▸ **Task item**:
Could you please write out the data shown below, exactly and in full?

▸ **Data under study**:

--- START ---

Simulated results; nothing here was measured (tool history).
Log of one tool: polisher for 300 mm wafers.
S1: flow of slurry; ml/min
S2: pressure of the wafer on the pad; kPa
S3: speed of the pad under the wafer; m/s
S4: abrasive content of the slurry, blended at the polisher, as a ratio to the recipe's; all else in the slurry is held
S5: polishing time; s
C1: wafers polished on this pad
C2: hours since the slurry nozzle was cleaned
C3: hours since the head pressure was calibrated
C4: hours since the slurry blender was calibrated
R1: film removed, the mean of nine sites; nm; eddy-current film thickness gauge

--- END ---

▸ **Worked solution**:
Simulated results; nothing here was measured (tool history).
Log of one tool: polisher for 300 mm wafers.
S1: flow of slurry; ml/min
S2: pressure of the wafer on the pad; kPa
S3: speed of the pad under the wafer; m/s
S4: abrasive content of the slurry, blended at the polisher, as a ratio to the recipe's; all else in the slurry is held
S5: polishing time; s
C1: wafers polished on this pad
C2: hours since the slurry nozzle was cleaned
C3: hours since the head pressure was calibrated
C4: hours since the slurry blender was calibrated
R1: film removed, the mean of nine sites; nm; eddy-current film thickness gauge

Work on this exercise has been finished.